- _Information shown_
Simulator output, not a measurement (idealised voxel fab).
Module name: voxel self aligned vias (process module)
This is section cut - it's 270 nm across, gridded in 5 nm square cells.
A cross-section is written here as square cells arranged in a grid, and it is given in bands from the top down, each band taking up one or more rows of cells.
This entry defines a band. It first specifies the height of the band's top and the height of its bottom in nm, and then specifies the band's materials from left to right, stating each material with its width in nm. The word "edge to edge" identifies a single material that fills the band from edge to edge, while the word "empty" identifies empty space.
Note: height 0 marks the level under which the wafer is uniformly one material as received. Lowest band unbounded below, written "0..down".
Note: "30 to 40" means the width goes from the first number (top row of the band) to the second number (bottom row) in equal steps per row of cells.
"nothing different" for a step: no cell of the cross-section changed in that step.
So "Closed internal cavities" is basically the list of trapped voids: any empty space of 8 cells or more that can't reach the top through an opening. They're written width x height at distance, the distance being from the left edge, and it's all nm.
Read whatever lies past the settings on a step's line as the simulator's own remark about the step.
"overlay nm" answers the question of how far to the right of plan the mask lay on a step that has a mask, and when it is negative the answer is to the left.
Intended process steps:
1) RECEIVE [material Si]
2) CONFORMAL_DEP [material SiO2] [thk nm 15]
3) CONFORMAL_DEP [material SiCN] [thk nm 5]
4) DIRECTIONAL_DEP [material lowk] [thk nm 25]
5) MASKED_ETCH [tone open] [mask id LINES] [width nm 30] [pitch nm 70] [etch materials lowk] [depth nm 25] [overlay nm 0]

- _Action item_
Quote the records above from their first line through the line containing "A cross-section is", both ends included.

- _Response area_
Simulator output, not a measurement (idealised voxel fab).
Module name: voxel self aligned vias (process module)
This is section cut - it's 270 nm across, gridded in 5 nm square cells.
A cross-section is written here as square cells arranged in a grid, and it is given in bands from the top down, each band taking up one or more rows of cells.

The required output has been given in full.